Data listing:
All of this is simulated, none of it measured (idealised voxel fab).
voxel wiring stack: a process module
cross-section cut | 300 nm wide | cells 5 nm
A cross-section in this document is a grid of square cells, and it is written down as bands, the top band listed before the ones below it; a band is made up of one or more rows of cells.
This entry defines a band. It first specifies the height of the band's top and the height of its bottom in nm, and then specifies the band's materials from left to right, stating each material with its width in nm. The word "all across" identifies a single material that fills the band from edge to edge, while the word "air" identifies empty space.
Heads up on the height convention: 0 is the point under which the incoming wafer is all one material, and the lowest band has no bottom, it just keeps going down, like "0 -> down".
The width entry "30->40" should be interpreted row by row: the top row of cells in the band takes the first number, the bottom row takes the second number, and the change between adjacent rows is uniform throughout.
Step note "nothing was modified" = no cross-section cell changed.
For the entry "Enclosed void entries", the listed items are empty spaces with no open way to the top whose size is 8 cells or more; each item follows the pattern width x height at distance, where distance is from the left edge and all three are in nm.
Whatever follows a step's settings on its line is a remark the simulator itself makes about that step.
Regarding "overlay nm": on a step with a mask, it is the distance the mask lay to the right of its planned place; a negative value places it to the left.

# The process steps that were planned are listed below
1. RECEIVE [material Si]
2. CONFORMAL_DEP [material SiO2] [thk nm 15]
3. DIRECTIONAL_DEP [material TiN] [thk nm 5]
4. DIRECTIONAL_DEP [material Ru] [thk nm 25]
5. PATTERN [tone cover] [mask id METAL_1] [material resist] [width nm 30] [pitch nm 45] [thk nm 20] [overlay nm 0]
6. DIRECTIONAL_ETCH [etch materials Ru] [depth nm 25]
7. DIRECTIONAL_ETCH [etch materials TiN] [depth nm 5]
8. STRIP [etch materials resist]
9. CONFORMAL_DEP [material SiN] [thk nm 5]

Activity: Set down exactly the lines above that run from the start of the listing to the line with "A cross-section in". Leave out every later line.

Expected answer:
All of this is simulated, none of it measured (idealised voxel fab).
voxel wiring stack: a process module
cross-section cut | 300 nm wide | cells 5 nm
A cross-section in this document is a grid of square cells, and it is written down as bands, the top band listed before the ones below it; a band is made up of one or more rows of cells.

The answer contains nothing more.